**Brief:** Write out the data that follows. Keep every character unchanged.

..............................
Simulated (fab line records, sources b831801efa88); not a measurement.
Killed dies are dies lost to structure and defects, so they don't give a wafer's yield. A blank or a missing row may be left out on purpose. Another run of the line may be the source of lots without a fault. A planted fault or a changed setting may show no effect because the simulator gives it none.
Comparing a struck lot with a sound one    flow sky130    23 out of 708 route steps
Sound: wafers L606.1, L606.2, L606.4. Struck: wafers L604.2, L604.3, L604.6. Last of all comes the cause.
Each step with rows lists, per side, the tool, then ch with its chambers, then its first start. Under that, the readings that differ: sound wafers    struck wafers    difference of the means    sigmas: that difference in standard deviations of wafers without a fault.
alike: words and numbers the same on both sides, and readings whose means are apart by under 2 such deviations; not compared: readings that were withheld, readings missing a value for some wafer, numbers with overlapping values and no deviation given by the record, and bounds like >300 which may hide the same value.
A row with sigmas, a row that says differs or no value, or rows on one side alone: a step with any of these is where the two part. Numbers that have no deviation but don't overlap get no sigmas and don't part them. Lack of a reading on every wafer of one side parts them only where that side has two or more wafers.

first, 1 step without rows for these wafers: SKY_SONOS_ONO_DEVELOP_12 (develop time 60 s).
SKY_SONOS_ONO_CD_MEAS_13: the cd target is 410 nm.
..............................

**Written answer:**
Simulated (fab line records, sources b831801efa88); not a measurement.
Killed dies are dies lost to structure and defects, so they don't give a wafer's yield. A blank or a missing row may be left out on purpose. Another run of the line may be the source of lots without a fault. A planted fault or a changed setting may show no effect because the simulator gives it none.
Comparing a struck lot with a sound one    flow sky130    23 out of 708 route steps
Sound: wafers L606.1, L606.2, L606.4. Struck: wafers L604.2, L604.3, L604.6. Last of all comes the cause.
Each step with rows lists, per side, the tool, then ch with its chambers, then its first start. Under that, the readings that differ: sound wafers    struck wafers    difference of the means    sigmas: that difference in standard deviations of wafers without a fault.
alike: words and numbers the same on both sides, and readings whose means are apart by under 2 such deviations; not compared: readings that were withheld, readings missing a value for some wafer, numbers with overlapping values and no deviation given by the record, and bounds like >300 which may hide the same value.
A row with sigmas, a row that says differs or no value, or rows on one side alone: a step with any of these is where the two part. Numbers that have no deviation but don't overlap get no sigmas and don't part them. Lack of a reading on every wafer of one side parts them only where that side has two or more wafers.

first, 1 step without rows for these wafers: SKY_SONOS_ONO_DEVELOP_12 (develop time 60 s).
SKY_SONOS_ONO_CD_MEAS_13: the cd target is 410 nm.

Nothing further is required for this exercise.